*** Given information ***
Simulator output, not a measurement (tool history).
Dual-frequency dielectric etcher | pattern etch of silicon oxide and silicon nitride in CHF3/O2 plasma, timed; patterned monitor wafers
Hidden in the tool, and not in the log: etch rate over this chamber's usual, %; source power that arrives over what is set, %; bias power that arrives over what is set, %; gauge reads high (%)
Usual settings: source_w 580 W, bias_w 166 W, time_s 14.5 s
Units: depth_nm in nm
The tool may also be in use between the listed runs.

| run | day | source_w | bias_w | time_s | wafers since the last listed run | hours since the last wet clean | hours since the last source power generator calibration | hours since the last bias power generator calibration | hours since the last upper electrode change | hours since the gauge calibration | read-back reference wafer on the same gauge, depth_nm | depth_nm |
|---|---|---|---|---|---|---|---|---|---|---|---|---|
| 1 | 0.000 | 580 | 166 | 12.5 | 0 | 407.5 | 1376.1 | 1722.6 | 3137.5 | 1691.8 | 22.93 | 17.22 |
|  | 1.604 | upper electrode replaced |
***

Activity |
Above are the records; print exactly the lines from the line with "depth_nm | depth_nm |" to the line with "22.93 | 17.22 |", including both, and nothing else.

Answer area |
| run | day | source_w | bias_w | time_s | wafers since the last listed run | hours since the last wet clean | hours since the last source power generator calibration | hours since the last bias power generator calibration | hours since the last upper electrode change | hours since the gauge calibration | read-back reference wafer on the same gauge, depth_nm | depth_nm |
|---|---|---|---|---|---|---|---|---|---|---|---|---|
| 1 | 0.000 | 580 | 166 | 12.5 | 0 | 407.5 | 1376.1 | 1722.6 | 3137.5 | 1691.8 | 22.93 | 17.22 |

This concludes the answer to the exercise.